- - - - - - -

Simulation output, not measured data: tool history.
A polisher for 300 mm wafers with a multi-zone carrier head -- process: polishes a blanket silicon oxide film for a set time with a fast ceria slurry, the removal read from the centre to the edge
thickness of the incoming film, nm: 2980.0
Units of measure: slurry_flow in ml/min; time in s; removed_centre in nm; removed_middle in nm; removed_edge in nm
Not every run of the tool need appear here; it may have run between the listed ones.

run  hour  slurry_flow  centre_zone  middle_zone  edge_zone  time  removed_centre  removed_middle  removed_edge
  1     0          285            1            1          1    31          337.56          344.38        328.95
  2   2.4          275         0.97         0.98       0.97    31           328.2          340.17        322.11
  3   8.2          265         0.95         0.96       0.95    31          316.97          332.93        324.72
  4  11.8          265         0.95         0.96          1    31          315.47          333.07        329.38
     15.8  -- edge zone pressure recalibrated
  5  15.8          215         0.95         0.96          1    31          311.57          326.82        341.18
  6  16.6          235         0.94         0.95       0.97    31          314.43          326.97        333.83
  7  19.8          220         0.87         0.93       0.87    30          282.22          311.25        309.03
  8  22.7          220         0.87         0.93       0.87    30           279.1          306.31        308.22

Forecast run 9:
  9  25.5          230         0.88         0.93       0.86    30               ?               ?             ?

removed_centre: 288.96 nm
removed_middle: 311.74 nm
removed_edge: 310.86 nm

- - - - - - -

• _Work order_
Repeat exactly the lines that run from the opening of the listing through the line holding "A polisher for". Leave out everything else.

• _Exercise solution_
Simulation output, not measured data: tool history.
A polisher for 300 mm wafers with a multi-zone carrier head -- process: polishes a blanket silicon oxide film for a set time with a fast ceria slurry, the removal read from the centre to the edge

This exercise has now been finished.